# Extracted data
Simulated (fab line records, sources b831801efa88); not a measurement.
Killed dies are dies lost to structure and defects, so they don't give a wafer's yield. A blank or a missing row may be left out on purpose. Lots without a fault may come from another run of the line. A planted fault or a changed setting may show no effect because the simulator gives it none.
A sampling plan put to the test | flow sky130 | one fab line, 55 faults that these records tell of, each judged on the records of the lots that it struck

# Exercise
Line by line, write out the whole listing exactly.

# Response area
Simulated (fab line records, sources b831801efa88); not a measurement.
Killed dies are dies lost to structure and defects, so they don't give a wafer's yield. A blank or a missing row may be left out on purpose. Lots without a fault may come from another run of the line. A planted fault or a changed setting may show no effect because the simulator gives it none.
A sampling plan put to the test | flow sky130 | one fab line, 55 faults that these records tell of, each judged on the records of the lots that it struck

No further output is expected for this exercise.